> _Information_:
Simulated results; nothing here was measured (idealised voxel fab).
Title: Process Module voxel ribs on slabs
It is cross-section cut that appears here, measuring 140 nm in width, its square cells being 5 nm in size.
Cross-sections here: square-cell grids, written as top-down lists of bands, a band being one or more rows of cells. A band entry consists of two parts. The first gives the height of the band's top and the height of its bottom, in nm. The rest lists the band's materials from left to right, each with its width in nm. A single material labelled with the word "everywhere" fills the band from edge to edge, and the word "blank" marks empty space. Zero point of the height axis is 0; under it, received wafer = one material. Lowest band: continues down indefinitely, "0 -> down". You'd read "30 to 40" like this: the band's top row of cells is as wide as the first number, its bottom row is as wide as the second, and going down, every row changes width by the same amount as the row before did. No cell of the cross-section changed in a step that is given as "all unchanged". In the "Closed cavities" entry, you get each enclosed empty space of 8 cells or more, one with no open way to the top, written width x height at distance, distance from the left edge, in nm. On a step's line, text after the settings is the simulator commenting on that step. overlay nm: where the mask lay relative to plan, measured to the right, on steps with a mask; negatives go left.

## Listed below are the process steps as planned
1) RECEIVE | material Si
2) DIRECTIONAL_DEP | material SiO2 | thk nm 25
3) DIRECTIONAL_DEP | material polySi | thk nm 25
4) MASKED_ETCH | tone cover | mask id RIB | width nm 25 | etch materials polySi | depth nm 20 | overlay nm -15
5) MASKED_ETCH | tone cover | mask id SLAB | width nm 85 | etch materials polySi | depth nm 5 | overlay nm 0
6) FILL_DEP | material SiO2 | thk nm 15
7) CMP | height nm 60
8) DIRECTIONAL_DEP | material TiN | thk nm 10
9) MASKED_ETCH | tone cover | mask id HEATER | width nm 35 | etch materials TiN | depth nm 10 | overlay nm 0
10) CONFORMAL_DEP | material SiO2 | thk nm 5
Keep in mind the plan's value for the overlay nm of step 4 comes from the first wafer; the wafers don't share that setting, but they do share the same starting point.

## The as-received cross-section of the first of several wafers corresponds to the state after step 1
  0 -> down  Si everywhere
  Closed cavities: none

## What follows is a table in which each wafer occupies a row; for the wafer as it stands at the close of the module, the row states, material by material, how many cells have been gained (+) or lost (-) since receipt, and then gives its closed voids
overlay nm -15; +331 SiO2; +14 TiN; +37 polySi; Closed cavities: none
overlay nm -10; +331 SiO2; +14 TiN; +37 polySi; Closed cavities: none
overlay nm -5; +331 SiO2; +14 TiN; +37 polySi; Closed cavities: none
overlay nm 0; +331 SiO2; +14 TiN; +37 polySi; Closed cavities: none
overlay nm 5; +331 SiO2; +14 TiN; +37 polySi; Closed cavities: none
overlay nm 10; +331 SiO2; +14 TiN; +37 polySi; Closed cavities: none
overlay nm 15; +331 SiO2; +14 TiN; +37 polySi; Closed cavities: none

> _Assignment_: Write out a verbatim copy of the data, beginning with its first line and ending with the line that contains "7) CMP | height nm 60".

> _Your solution_:
Simulated results; nothing here was measured (idealised voxel fab).
Title: Process Module voxel ribs on slabs
It is cross-section cut that appears here, measuring 140 nm in width, its square cells being 5 nm in size.
Cross-sections here: square-cell grids, written as top-down lists of bands, a band being one or more rows of cells. A band entry consists of two parts. The first gives the height of the band's top and the height of its bottom, in nm. The rest lists the band's materials from left to right, each with its width in nm. A single material labelled with the word "everywhere" fills the band from edge to edge, and the word "blank" marks empty space. Zero point of the height axis is 0; under it, received wafer = one material. Lowest band: continues down indefinitely, "0 -> down". You'd read "30 to 40" like this: the band's top row of cells is as wide as the first number, its bottom row is as wide as the second, and going down, every row changes width by the same amount as the row before did. No cell of the cross-section changed in a step that is given as "all unchanged". In the "Closed cavities" entry, you get each enclosed empty space of 8 cells or more, one with no open way to the top, written width x height at distance, distance from the left edge, in nm. On a step's line, text after the settings is the simulator commenting on that step. overlay nm: where the mask lay relative to plan, measured to the right, on steps with a mask; negatives go left.

## Listed below are the process steps as planned
1) RECEIVE | material Si
2) DIRECTIONAL_DEP | material SiO2 | thk nm 25
3) DIRECTIONAL_DEP | material polySi | thk nm 25
4) MASKED_ETCH | tone cover | mask id RIB | width nm 25 | etch materials polySi | depth nm 20 | overlay nm -15
5) MASKED_ETCH | tone cover | mask id SLAB | width nm 85 | etch materials polySi | depth nm 5 | overlay nm 0
6) FILL_DEP | material SiO2 | thk nm 15
7) CMP | height nm 60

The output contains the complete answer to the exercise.